Work item
Below are lines of data; restate word for word those running from the line containing "L283,day 27 04:43,filmMetro-01,875 846 859" to the line containing "Before these readings, the", inclusive, and no others.

#### Supplied information

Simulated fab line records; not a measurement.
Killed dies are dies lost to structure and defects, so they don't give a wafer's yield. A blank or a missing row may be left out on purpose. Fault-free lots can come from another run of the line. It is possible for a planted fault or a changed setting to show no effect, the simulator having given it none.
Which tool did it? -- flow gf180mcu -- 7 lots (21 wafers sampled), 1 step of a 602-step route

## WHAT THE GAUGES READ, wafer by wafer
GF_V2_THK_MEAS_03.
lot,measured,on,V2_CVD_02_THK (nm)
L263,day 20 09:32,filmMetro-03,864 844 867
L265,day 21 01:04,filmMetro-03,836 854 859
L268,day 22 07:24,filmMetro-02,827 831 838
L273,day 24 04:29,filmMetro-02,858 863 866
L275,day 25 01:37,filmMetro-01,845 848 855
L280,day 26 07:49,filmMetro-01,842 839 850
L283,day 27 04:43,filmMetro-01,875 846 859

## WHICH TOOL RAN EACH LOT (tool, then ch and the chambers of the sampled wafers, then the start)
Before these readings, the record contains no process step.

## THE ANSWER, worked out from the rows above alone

########

Written reply
L283,day 27 04:43,filmMetro-01,875 846 859

## WHICH TOOL RAN EACH LOT (tool, then ch and the chambers of the sampled wafers, then the start)
Before these readings, the record contains no process step.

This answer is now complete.